Every record below, from first to last: print it exactly as shown.

***
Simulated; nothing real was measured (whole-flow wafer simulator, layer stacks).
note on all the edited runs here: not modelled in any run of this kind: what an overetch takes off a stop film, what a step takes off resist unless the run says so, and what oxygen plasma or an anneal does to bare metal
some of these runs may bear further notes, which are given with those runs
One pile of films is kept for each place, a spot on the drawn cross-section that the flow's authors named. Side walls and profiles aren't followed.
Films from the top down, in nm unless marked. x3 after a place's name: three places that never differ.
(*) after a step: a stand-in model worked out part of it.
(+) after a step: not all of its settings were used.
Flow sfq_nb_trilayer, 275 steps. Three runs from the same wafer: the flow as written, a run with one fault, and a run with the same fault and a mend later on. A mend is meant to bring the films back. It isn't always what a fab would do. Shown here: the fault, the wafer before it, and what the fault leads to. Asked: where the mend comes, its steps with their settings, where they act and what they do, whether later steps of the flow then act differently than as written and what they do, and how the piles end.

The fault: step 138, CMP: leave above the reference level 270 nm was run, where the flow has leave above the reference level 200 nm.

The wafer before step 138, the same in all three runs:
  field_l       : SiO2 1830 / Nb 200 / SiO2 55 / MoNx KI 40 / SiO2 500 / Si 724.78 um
***

> _RESPONSE AREA_
Simulated; nothing real was measured (whole-flow wafer simulator, layer stacks).
note on all the edited runs here: not modelled in any run of this kind: what an overetch takes off a stop film, what a step takes off resist unless the run says so, and what oxygen plasma or an anneal does to bare metal
some of these runs may bear further notes, which are given with those runs
One pile of films is kept for each place, a spot on the drawn cross-section that the flow's authors named. Side walls and profiles aren't followed.
Films from the top down, in nm unless marked. x3 after a place's name: three places that never differ.
(*) after a step: a stand-in model worked out part of it.
(+) after a step: not all of its settings were used.
Flow sfq_nb_trilayer, 275 steps. Three runs from the same wafer: the flow as written, a run with one fault, and a run with the same fault and a mend later on. A mend is meant to bring the films back. It isn't always what a fab would do. Shown here: the fault, the wafer before it, and what the fault leads to. Asked: where the mend comes, its steps with their settings, where they act and what they do, whether later steps of the flow then act differently than as written and what they do, and how the piles end.

The fault: step 138, CMP: leave above the reference level 270 nm was run, where the flow has leave above the reference level 200 nm.

The wafer before step 138, the same in all three runs:
  field_l       : SiO2 1830 / Nb 200 / SiO2 55 / MoNx KI 40 / SiO2 500 / Si 724.78 um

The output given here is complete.